(Assignment) Restate the listing exactly and in full.

(Provided material)
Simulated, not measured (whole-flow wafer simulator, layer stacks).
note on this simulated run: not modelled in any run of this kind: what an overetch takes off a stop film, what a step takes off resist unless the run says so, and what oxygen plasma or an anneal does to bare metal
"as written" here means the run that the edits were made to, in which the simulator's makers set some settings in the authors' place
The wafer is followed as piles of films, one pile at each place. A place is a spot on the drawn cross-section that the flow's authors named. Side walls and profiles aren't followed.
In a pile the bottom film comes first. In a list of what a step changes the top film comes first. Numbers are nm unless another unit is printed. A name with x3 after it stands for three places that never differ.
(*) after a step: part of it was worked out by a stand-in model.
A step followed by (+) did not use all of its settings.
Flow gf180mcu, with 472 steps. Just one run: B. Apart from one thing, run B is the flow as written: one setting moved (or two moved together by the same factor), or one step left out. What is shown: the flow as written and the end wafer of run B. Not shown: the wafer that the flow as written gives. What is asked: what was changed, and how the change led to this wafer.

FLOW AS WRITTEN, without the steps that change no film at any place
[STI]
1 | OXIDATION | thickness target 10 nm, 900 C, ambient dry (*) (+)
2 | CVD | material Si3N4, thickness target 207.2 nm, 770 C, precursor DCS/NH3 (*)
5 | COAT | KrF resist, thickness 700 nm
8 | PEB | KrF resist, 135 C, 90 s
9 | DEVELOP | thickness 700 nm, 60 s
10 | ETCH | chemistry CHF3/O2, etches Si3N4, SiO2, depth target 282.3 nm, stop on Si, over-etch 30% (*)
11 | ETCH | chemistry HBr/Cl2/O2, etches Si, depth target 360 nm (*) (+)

(Your solution)
Simulated, not measured (whole-flow wafer simulator, layer stacks).
note on this simulated run: not modelled in any run of this kind: what an overetch takes off a stop film, what a step takes off resist unless the run says so, and what oxygen plasma or an anneal does to bare metal
"as written" here means the run that the edits were made to, in which the simulator's makers set some settings in the authors' place
The wafer is followed as piles of films, one pile at each place. A place is a spot on the drawn cross-section that the flow's authors named. Side walls and profiles aren't followed.
In a pile the bottom film comes first. In a list of what a step changes the top film comes first. Numbers are nm unless another unit is printed. A name with x3 after it stands for three places that never differ.
(*) after a step: part of it was worked out by a stand-in model.
A step followed by (+) did not use all of its settings.
Flow gf180mcu, with 472 steps. Just one run: B. Apart from one thing, run B is the flow as written: one setting moved (or two moved together by the same factor), or one step left out. What is shown: the flow as written and the end wafer of run B. Not shown: the wafer that the flow as written gives. What is asked: what was changed, and how the change led to this wafer.

FLOW AS WRITTEN, without the steps that change no film at any place
[STI]
1 | OXIDATION | thickness target 10 nm, 900 C, ambient dry (*) (+)
2 | CVD | material Si3N4, thickness target 207.2 nm, 770 C, precursor DCS/NH3 (*)
5 | COAT | KrF resist, thickness 700 nm
8 | PEB | KrF resist, 135 C, 90 s
9 | DEVELOP | thickness 700 nm, 60 s
10 | ETCH | chemistry CHF3/O2, etches Si3N4, SiO2, depth target 282.3 nm, stop on Si, over-etch 30% (*)
11 | ETCH | chemistry HBr/Cl2/O2, etches Si, depth target 360 nm (*) (+)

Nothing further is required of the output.